---- DATA RECORDS
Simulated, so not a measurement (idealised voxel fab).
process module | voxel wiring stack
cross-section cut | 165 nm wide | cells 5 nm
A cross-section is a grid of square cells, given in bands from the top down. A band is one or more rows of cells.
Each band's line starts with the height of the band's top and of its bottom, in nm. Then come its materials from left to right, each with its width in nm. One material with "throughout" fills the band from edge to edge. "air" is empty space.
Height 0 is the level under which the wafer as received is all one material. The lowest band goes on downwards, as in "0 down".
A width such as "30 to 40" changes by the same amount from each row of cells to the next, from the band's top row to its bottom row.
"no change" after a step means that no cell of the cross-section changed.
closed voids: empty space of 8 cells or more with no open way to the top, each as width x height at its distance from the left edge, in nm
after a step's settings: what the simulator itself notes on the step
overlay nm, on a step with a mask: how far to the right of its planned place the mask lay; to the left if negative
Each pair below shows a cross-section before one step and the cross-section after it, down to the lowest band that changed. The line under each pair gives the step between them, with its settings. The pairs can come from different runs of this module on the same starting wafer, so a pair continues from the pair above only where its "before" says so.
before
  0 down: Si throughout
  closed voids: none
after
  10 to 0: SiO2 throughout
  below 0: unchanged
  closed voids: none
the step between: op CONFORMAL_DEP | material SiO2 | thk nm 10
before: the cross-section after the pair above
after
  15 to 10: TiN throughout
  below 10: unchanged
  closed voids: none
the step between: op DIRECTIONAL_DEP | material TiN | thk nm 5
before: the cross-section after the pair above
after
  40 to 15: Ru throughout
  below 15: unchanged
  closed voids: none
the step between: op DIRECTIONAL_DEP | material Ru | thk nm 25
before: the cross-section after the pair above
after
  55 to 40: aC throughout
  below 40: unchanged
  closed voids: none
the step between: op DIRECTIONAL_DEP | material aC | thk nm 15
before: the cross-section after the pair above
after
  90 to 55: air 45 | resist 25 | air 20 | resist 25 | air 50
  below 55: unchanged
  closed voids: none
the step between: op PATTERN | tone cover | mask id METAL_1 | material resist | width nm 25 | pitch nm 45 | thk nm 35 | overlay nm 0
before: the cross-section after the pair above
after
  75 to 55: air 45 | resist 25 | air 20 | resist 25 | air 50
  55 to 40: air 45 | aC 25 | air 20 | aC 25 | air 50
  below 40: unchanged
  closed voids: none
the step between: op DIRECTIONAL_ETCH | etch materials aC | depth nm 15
--------

ASSIGNMENT - Repeat the entries above verbatim, but only from the line that has "55 to 40: aC throughout" down to the line that has "55 to 40: air", inclusive.

ANSWER AREA -
  55 to 40: aC throughout
  below 40: unchanged
  closed voids: none
the step between: op DIRECTIONAL_DEP | material aC | thk nm 15
before: the cross-section after the pair above
after
  90 to 55: air 45 | resist 25 | air 20 | resist 25 | air 50
  below 55: unchanged
  closed voids: none
the step between: op PATTERN | tone cover | mask id METAL_1 | material resist | width nm 25 | pitch nm 45 | thk nm 35 | overlay nm 0
before: the cross-section after the pair above
after
  75 to 55: air 45 | resist 25 | air 20 | resist 25 | air 50
  55 to 40: air 45 | aC 25 | air 20 | aC 25 | air 50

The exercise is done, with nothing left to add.